--------------------

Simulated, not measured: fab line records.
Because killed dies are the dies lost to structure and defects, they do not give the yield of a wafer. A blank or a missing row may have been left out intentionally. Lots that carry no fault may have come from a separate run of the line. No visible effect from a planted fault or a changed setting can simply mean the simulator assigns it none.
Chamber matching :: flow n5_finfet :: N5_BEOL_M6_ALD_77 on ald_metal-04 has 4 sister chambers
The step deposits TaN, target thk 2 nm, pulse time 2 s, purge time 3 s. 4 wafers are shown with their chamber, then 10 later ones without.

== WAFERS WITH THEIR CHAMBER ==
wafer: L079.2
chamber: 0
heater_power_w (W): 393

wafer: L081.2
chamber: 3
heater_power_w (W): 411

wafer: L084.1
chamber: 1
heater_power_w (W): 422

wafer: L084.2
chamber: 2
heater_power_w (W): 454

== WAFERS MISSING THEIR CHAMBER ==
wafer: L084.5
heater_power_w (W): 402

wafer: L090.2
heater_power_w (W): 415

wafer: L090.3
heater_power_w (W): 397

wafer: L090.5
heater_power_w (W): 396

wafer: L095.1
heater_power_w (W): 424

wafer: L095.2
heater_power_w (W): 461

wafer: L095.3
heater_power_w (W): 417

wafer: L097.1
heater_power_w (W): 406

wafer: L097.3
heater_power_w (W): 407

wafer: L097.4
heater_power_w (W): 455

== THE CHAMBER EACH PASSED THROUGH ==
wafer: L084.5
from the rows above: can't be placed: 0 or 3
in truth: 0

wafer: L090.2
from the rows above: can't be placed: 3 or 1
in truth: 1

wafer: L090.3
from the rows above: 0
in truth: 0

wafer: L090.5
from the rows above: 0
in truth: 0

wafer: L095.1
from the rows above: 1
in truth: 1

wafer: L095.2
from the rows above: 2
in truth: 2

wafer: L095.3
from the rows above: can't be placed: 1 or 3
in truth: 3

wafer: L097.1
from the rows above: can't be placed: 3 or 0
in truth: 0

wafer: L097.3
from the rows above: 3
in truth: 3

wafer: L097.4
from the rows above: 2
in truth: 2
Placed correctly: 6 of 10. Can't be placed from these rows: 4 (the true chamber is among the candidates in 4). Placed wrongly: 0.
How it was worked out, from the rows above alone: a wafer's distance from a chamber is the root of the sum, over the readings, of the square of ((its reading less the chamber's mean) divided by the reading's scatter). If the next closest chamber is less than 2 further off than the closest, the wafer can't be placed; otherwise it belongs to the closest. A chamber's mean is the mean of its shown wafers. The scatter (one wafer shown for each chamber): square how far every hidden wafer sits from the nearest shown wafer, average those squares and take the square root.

--------------------

● **ACTIVITY**: Each line in the entries above, starting at the line with "heater_power_w (W): 402" and ending at the line with "heater_power_w (W): 455", is to be printed exactly, and only those lines.

● **YOUR RESPONSE**:
heater_power_w (W): 402

wafer: L090.2
heater_power_w (W): 415

wafer: L090.3
heater_power_w (W): 397

wafer: L090.5
heater_power_w (W): 396

wafer: L095.1
heater_power_w (W): 424

wafer: L095.2
heater_power_w (W): 461

wafer: L095.3
heater_power_w (W): 417

wafer: L097.1
heater_power_w (W): 406

wafer: L097.3
heater_power_w (W): 407

wafer: L097.4
heater_power_w (W): 455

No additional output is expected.